→ ASSIGNED TASK:
The answer should consist of all the records, written out word for word.

→ MATERIAL PROVIDED:
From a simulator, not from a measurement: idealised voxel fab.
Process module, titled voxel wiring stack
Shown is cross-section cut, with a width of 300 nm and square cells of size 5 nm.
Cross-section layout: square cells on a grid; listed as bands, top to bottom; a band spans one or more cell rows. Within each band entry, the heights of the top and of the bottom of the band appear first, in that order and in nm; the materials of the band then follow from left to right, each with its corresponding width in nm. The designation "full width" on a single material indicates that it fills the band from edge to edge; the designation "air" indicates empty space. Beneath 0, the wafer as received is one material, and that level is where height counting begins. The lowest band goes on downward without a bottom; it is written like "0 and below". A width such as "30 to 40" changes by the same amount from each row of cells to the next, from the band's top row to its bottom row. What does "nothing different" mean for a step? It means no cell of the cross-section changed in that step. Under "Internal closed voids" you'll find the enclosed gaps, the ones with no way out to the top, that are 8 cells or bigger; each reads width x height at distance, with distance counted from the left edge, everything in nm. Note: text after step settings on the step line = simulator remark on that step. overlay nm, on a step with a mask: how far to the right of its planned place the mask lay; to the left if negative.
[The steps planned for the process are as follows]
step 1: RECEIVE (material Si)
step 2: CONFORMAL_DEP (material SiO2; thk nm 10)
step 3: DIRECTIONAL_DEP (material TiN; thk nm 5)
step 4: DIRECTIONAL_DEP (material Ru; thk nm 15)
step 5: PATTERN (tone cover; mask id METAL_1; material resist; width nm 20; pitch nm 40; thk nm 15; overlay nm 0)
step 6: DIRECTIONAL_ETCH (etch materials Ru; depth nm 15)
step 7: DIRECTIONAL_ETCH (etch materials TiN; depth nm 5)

→ EXERCISE OUTPUT:
From a simulator, not from a measurement: idealised voxel fab.
Process module, titled voxel wiring stack
Shown is cross-section cut, with a width of 300 nm and square cells of size 5 nm.
Cross-section layout: square cells on a grid; listed as bands, top to bottom; a band spans one or more cell rows. Within each band entry, the heights of the top and of the bottom of the band appear first, in that order and in nm; the materials of the band then follow from left to right, each with its corresponding width in nm. The designation "full width" on a single material indicates that it fills the band from edge to edge; the designation "air" indicates empty space. Beneath 0, the wafer as received is one material, and that level is where height counting begins. The lowest band goes on downward without a bottom; it is written like "0 and below". A width such as "30 to 40" changes by the same amount from each row of cells to the next, from the band's top row to its bottom row. What does "nothing different" mean for a step? It means no cell of the cross-section changed in that step. Under "Internal closed voids" you'll find the enclosed gaps, the ones with no way out to the top, that are 8 cells or bigger; each reads width x height at distance, with distance counted from the left edge, everything in nm. Note: text after step settings on the step line = simulator remark on that step. overlay nm, on a step with a mask: how far to the right of its planned place the mask lay; to the left if negative.
[The steps planned for the process are as follows]
step 1: RECEIVE (material Si)
step 2: CONFORMAL_DEP (material SiO2; thk nm 10)
step 3: DIRECTIONAL_DEP (material TiN; thk nm 5)
step 4: DIRECTIONAL_DEP (material Ru; thk nm 15)
step 5: PATTERN (tone cover; mask id METAL_1; material resist; width nm 20; pitch nm 40; thk nm 15; overlay nm 0)
step 6: DIRECTIONAL_ETCH (etch materials Ru; depth nm 15)
step 7: DIRECTIONAL_ETCH (etch materials TiN; depth nm 5)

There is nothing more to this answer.